# [WORK ORDER]
Transcribe the whole listing precisely, leaving nothing out.

/---
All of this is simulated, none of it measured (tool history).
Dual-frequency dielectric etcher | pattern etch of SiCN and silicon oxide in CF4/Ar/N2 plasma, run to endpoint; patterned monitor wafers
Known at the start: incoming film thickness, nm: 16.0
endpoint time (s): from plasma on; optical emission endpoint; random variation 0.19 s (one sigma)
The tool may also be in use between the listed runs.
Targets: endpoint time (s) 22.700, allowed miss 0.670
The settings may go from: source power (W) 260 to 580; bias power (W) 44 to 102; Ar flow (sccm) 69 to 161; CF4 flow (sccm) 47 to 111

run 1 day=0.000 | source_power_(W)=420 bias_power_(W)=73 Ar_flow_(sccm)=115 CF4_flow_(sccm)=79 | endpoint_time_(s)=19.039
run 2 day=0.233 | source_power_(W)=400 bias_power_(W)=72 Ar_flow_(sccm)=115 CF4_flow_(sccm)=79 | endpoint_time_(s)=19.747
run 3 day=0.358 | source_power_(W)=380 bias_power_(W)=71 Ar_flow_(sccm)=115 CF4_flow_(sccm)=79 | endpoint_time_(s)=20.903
\---

# [YOUR RESPONSE]
All of this is simulated, none of it measured (tool history).
Dual-frequency dielectric etcher | pattern etch of SiCN and silicon oxide in CF4/Ar/N2 plasma, run to endpoint; patterned monitor wafers
Known at the start: incoming film thickness, nm: 16.0
endpoint time (s): from plasma on; optical emission endpoint; random variation 0.19 s (one sigma)
The tool may also be in use between the listed runs.
Targets: endpoint time (s) 22.700, allowed miss 0.670
The settings may go from: source power (W) 260 to 580; bias power (W) 44 to 102; Ar flow (sccm) 69 to 161; CF4 flow (sccm) 47 to 111

run 1 day=0.000 | source_power_(W)=420 bias_power_(W)=73 Ar_flow_(sccm)=115 CF4_flow_(sccm)=79 | endpoint_time_(s)=19.039
run 2 day=0.233 | source_power_(W)=400 bias_power_(W)=72 Ar_flow_(sccm)=115 CF4_flow_(sccm)=79 | endpoint_time_(s)=19.747
run 3 day=0.358 | source_power_(W)=380 bias_power_(W)=71 Ar_flow_(sccm)=115 CF4_flow_(sccm)=79 | endpoint_time_(s)=20.903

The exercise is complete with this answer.